------------
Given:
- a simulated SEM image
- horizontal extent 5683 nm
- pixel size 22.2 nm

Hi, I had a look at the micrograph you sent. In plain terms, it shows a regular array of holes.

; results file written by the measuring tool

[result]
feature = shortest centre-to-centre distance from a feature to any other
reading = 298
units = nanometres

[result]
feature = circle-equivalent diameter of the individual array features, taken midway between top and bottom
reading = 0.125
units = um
------------

■ **Assigned task**
Print out the listing in full, exactly as it appears.

■ **Task solution**
Given:
- a simulated SEM image
- horizontal extent 5683 nm
- pixel size 22.2 nm

Hi, I had a look at the micrograph you sent. In plain terms, it shows a regular array of holes.

; results file written by the measuring tool

[result]
feature = shortest centre-to-centre distance from a feature to any other
reading = 298
units = nanometres

[result]
feature = circle-equivalent diameter of the individual array features, taken midway between top and bottom
reading = 0.125
units = um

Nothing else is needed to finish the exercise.